== == ==
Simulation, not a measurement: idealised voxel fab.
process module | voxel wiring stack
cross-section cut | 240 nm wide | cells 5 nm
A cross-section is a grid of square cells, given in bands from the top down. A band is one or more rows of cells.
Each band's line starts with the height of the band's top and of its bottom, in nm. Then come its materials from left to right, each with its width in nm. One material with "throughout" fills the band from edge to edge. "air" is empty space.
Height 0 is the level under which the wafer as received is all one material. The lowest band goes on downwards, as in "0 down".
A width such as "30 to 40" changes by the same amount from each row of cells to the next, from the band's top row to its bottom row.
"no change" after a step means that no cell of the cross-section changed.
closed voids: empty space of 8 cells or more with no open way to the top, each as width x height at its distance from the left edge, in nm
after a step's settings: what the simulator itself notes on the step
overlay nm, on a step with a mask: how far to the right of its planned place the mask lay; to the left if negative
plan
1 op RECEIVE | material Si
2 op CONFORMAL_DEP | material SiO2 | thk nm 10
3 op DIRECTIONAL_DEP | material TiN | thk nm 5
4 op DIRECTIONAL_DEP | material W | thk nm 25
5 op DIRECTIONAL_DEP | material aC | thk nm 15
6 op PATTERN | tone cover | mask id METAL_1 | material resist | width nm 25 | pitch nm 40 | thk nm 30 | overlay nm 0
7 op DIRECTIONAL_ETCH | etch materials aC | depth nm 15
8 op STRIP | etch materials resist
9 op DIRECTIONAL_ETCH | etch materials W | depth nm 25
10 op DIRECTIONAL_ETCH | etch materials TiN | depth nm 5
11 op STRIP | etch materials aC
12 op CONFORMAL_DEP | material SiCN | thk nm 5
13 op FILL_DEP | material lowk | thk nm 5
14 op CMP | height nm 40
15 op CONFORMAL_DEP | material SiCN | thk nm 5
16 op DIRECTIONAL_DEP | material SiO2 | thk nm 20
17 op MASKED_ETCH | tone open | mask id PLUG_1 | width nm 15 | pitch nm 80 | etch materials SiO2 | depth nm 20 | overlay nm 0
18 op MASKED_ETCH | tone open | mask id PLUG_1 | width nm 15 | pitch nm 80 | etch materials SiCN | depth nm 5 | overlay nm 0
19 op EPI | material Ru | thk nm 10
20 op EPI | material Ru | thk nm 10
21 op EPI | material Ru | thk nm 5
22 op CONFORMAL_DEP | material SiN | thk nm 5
== == ==

= Work instruction =
Of all the entries above, output exactly the lines between the one holding "1 op RECEIVE | material Si" and the one holding "17 op MASKED_ETCH", inclusive.

= Your solution =
1 op RECEIVE | material Si
2 op CONFORMAL_DEP | material SiO2 | thk nm 10
3 op DIRECTIONAL_DEP | material TiN | thk nm 5
4 op DIRECTIONAL_DEP | material W | thk nm 25
5 op DIRECTIONAL_DEP | material aC | thk nm 15
6 op PATTERN | tone cover | mask id METAL_1 | material resist | width nm 25 | pitch nm 40 | thk nm 30 | overlay nm 0
7 op DIRECTIONAL_ETCH | etch materials aC | depth nm 15
8 op STRIP | etch materials resist
9 op DIRECTIONAL_ETCH | etch materials W | depth nm 25
10 op DIRECTIONAL_ETCH | etch materials TiN | depth nm 5
11 op STRIP | etch materials aC
12 op CONFORMAL_DEP | material SiCN | thk nm 5
13 op FILL_DEP | material lowk | thk nm 5
14 op CMP | height nm 40
15 op CONFORMAL_DEP | material SiCN | thk nm 5
16 op DIRECTIONAL_DEP | material SiO2 | thk nm 20
17 op MASKED_ETCH | tone open | mask id PLUG_1 | width nm 15 | pitch nm 80 | etch materials SiO2 | depth nm 20 | overlay nm 0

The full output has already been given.